#### [Required action]
Could you write out the opening lines of the data, word for word, stopping after the line that contains "Reviewer: The authors"?

#### [Record set]
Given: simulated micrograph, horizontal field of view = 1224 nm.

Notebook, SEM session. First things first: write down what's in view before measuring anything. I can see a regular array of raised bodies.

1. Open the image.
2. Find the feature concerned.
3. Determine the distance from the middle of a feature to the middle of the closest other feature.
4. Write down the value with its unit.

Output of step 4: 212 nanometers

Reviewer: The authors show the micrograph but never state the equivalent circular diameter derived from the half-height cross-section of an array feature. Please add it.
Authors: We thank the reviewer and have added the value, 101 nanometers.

#### [Expected answer]
Given: simulated micrograph, horizontal field of view = 1224 nm.

Notebook, SEM session. First things first: write down what's in view before measuring anything. I can see a regular array of raised bodies.

1. Open the image.
2. Find the feature concerned.
3. Determine the distance from the middle of a feature to the middle of the closest other feature.
4. Write down the value with its unit.

Output of step 4: 212 nanometers

Reviewer: The authors show the micrograph but never state the equivalent circular diameter derived from the half-height cross-section of an array feature. Please add it.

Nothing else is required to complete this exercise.